● Provided data
----------

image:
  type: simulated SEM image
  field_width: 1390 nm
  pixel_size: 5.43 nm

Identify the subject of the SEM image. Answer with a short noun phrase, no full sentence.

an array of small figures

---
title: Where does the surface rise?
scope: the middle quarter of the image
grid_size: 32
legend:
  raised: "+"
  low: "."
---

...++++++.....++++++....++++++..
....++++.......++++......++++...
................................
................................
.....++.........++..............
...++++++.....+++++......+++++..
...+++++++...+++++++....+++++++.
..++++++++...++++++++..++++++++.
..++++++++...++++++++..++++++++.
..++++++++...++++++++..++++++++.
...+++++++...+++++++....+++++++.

----------

● Work task
Repeat the data in full, matching each line exactly.

● Solution
image:
  type: simulated SEM image
  field_width: 1390 nm
  pixel_size: 5.43 nm

Identify the subject of the SEM image. Answer with a short noun phrase, no full sentence.

an array of small figures

---
title: Where does the surface rise?
scope: the middle quarter of the image
grid_size: 32
legend:
  raised: "+"
  low: "."
---

...++++++.....++++++....++++++..
....++++.......++++......++++...
................................
................................
.....++.........++..............
...++++++.....+++++......+++++..
...+++++++...+++++++....+++++++.
..++++++++...++++++++..++++++++.
..++++++++...++++++++..++++++++.
..++++++++...++++++++..++++++++.
...+++++++...+++++++....+++++++.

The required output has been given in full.